Brief: When the line with "Measured the clear" appears below, start repeating lines exactly, and keep going through the line with "Please estimate the"; add nothing outside that span.

======

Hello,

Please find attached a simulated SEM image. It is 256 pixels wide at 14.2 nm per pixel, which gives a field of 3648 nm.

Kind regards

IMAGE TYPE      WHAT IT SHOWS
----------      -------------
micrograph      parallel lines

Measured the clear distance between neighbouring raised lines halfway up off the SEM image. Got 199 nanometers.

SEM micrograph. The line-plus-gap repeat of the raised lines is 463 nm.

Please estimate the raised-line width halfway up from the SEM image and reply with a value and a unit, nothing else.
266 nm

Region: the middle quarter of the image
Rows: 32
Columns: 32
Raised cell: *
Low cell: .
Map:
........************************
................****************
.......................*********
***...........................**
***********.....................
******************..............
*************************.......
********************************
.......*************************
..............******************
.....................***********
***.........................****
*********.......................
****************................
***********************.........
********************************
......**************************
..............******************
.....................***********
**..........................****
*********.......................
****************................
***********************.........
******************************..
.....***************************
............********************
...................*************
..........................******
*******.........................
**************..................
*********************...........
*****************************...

======

Problem solution:
Measured the clear distance between neighbouring raised lines halfway up off the SEM image. Got 199 nanometers.

SEM micrograph. The line-plus-gap repeat of the raised lines is 463 nm.

Please estimate the raised-line width halfway up from the SEM image and reply with a value and a unit, nothing else.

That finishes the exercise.